======== RECORDS SHOWN

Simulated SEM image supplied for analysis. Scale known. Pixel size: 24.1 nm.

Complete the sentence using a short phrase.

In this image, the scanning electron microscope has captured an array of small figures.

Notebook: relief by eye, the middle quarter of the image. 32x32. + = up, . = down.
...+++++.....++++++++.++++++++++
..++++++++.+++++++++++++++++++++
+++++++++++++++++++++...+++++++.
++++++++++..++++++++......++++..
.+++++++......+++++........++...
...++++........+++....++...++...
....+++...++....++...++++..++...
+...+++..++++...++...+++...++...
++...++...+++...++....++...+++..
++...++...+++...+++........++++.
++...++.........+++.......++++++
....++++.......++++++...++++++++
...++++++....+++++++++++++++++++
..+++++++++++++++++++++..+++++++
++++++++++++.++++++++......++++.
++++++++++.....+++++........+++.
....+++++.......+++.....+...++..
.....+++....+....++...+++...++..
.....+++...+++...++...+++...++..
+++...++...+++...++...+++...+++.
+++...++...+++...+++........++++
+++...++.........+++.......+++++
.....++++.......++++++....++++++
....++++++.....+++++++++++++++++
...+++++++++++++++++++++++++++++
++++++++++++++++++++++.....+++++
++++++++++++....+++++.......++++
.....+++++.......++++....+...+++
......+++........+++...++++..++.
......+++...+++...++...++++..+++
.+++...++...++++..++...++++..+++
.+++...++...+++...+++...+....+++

================

▶ _TASK ITEM_
Exactly as it appears above, retype the material in full.

▶ _ANSWER SECTION_
Simulated SEM image supplied for analysis. Scale known. Pixel size: 24.1 nm.

Complete the sentence using a short phrase.

In this image, the scanning electron microscope has captured an array of small figures.

Notebook: relief by eye, the middle quarter of the image. 32x32. + = up, . = down.
...+++++.....++++++++.++++++++++
..++++++++.+++++++++++++++++++++
+++++++++++++++++++++...+++++++.
++++++++++..++++++++......++++..
.+++++++......+++++........++...
...++++........+++....++...++...
....+++...++....++...++++..++...
+...+++..++++...++...+++...++...
++...++...+++...++....++...+++..
++...++...+++...+++........++++.
++...++.........+++.......++++++
....++++.......++++++...++++++++
...++++++....+++++++++++++++++++
..+++++++++++++++++++++..+++++++
++++++++++++.++++++++......++++.
++++++++++.....+++++........+++.
....+++++.......+++.....+...++..
.....+++....+....++...+++...++..
.....+++...+++...++...+++...++..
+++...++...+++...++...+++...+++.
+++...++...+++...+++........++++
+++...++.........+++.......+++++
.....++++.......++++++....++++++
....++++++.....+++++++++++++++++
...+++++++++++++++++++++++++++++
++++++++++++++++++++++.....+++++
++++++++++++....+++++.......++++
.....+++++.......++++....+...+++
......+++........+++...++++..++.
......+++...+++...++...++++..+++
.+++...++...++++..++...++++..+++
.+++...++...+++...+++...+....+++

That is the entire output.